### INPUT DATA
+===+

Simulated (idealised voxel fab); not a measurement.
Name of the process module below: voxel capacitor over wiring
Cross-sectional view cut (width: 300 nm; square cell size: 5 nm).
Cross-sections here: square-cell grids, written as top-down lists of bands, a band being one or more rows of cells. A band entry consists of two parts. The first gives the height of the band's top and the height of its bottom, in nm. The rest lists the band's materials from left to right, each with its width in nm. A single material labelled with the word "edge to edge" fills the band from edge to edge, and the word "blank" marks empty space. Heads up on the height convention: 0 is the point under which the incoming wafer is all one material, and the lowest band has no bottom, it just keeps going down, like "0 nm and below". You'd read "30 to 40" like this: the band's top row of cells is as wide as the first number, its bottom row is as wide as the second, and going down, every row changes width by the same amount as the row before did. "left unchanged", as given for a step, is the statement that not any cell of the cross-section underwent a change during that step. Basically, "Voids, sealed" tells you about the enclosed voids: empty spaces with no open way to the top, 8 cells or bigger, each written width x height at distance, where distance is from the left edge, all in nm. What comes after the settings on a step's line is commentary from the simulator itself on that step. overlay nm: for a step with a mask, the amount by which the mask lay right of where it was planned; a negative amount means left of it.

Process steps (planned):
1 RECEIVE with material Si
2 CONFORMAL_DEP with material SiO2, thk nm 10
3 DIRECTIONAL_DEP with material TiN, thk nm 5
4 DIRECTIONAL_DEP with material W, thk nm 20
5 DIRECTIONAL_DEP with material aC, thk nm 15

+===+

### BRIEF
Everything in the listing must be reproduced exactly; please include every line.

### EXERCISE RESULT
Simulated (idealised voxel fab); not a measurement.
Name of the process module below: voxel capacitor over wiring
Cross-sectional view cut (width: 300 nm; square cell size: 5 nm).
Cross-sections here: square-cell grids, written as top-down lists of bands, a band being one or more rows of cells. A band entry consists of two parts. The first gives the height of the band's top and the height of its bottom, in nm. The rest lists the band's materials from left to right, each with its width in nm. A single material labelled with the word "edge to edge" fills the band from edge to edge, and the word "blank" marks empty space. Heads up on the height convention: 0 is the point under which the incoming wafer is all one material, and the lowest band has no bottom, it just keeps going down, like "0 nm and below". You'd read "30 to 40" like this: the band's top row of cells is as wide as the first number, its bottom row is as wide as the second, and going down, every row changes width by the same amount as the row before did. "left unchanged", as given for a step, is the statement that not any cell of the cross-section underwent a change during that step. Basically, "Voids, sealed" tells you about the enclosed voids: empty spaces with no open way to the top, 8 cells or bigger, each written width x height at distance, where distance is from the left edge, all in nm. What comes after the settings on a step's line is commentary from the simulator itself on that step. overlay nm: for a step with a mask, the amount by which the mask lay right of where it was planned; a negative amount means left of it.

Process steps (planned):
1 RECEIVE with material Si
2 CONFORMAL_DEP with material SiO2, thk nm 10
3 DIRECTIONAL_DEP with material TiN, thk nm 5
4 DIRECTIONAL_DEP with material W, thk nm 20
5 DIRECTIONAL_DEP with material aC, thk nm 15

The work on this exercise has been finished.